__DATA RECORDS__:
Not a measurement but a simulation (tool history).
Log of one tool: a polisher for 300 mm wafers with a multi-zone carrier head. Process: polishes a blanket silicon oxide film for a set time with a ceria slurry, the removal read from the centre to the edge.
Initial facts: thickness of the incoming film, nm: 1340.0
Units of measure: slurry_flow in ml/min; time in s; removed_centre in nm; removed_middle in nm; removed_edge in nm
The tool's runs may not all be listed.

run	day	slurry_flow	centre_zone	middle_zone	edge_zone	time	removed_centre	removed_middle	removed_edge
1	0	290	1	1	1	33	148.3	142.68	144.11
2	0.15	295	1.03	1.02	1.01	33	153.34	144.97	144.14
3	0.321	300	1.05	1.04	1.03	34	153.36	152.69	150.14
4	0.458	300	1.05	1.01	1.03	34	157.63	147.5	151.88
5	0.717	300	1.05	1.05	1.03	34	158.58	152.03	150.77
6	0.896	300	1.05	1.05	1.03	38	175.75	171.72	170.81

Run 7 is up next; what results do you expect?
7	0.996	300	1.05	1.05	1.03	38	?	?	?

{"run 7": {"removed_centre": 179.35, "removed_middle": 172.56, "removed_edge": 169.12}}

__WORK INSTRUCTION__:
In the entries above, restate word for word the lines between the one holding "Log of one tool: a" and the one holding "Units of measure: slurry_flow", inclusive, and nothing besides.

__YOUR SOLUTION__:
Log of one tool: a polisher for 300 mm wafers with a multi-zone carrier head. Process: polishes a blanket silicon oxide film for a set time with a ceria slurry, the removal read from the centre to the edge.
Initial facts: thickness of the incoming film, nm: 1340.0
Units of measure: slurry_flow in ml/min; time in s; removed_centre in nm; removed_middle in nm; removed_edge in nm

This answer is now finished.